[INFORMATION PROVIDED]
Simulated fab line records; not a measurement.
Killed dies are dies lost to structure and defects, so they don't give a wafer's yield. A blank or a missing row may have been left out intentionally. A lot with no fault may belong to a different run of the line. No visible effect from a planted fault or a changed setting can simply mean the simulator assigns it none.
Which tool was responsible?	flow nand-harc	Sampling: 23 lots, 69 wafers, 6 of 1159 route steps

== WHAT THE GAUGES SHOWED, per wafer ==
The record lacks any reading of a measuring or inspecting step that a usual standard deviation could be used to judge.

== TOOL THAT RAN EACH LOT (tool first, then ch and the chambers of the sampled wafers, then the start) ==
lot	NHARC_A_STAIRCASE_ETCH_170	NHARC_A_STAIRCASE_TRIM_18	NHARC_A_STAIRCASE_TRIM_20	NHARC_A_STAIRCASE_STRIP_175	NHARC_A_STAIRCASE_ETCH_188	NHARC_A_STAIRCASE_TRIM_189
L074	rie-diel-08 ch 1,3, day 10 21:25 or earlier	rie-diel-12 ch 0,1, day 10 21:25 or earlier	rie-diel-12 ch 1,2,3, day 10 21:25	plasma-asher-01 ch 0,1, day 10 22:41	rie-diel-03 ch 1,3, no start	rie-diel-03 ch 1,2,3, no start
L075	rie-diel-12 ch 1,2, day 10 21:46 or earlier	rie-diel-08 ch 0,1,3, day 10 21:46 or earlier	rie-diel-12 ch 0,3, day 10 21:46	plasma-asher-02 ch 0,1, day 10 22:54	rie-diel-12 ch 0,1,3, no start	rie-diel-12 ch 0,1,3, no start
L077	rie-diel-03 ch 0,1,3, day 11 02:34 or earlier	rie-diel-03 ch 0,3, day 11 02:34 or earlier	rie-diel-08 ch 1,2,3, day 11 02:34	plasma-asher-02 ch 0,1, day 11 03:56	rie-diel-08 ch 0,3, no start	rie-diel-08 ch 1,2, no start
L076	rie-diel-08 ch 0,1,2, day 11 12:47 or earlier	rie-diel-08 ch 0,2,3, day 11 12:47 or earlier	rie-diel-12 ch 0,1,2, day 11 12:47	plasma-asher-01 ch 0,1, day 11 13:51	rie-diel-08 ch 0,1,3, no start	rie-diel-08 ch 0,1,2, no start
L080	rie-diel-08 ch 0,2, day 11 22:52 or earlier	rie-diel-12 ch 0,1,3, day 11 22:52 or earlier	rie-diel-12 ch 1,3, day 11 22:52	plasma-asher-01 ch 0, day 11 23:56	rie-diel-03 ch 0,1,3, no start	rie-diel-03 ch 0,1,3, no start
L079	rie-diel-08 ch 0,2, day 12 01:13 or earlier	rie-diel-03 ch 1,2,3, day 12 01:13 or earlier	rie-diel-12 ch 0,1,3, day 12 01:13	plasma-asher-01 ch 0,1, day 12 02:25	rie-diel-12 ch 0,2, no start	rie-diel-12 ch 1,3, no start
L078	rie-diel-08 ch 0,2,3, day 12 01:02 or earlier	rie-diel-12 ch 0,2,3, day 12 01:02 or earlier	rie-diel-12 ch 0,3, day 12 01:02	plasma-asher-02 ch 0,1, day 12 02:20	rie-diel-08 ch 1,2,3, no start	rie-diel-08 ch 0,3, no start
[/INFORMATION PROVIDED]

*WORK INSTRUCTION*: Nothing but the lines from the first line of the listing above through the line holding "Killed dies are" should be reproduced, and each must match exactly.

*ANSWER AREA*:
Simulated fab line records; not a measurement.
Killed dies are dies lost to structure and defects, so they don't give a wafer's yield. A blank or a missing row may have been left out intentionally. A lot with no fault may belong to a different run of the line. No visible effect from a planted fault or a changed setting can simply mean the simulator assigns it none.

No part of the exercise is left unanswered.